**Assignment**
The task calls for each record to be given again exactly.

___

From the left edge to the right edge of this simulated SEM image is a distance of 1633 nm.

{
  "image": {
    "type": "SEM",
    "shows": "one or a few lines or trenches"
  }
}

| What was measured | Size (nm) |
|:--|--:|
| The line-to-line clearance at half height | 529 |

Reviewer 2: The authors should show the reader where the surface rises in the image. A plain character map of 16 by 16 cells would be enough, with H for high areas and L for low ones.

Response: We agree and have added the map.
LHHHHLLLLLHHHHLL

___

**Worked solution**
From the left edge to the right edge of this simulated SEM image is a distance of 1633 nm.

{
  "image": {
    "type": "SEM",
    "shows": "one or a few lines or trenches"
  }
}

| What was measured | Size (nm) |
|:--|--:|
| The line-to-line clearance at half height | 529 |

Reviewer 2: The authors should show the reader where the surface rises in the image. A plain character map of 16 by 16 cells would be enough, with H for high areas and L for low ones.

Response: We agree and have added the map.
LHHHHLLLLLHHHHLL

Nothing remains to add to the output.